Available data:
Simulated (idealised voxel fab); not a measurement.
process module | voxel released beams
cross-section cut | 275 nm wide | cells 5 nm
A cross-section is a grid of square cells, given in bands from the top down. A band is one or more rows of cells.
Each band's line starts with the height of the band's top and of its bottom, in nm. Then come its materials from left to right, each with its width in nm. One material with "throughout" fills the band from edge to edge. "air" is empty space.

Exercise: Reprint the entire listing exactly.

Response box:
Simulated (idealised voxel fab); not a measurement.
process module | voxel released beams
cross-section cut | 275 nm wide | cells 5 nm
A cross-section is a grid of square cells, given in bands from the top down. A band is one or more rows of cells.
Each band's line starts with the height of the band's top and of its bottom, in nm. Then come its materials from left to right, each with its width in nm. One material with "throughout" fills the band from edge to edge. "air" is empty space.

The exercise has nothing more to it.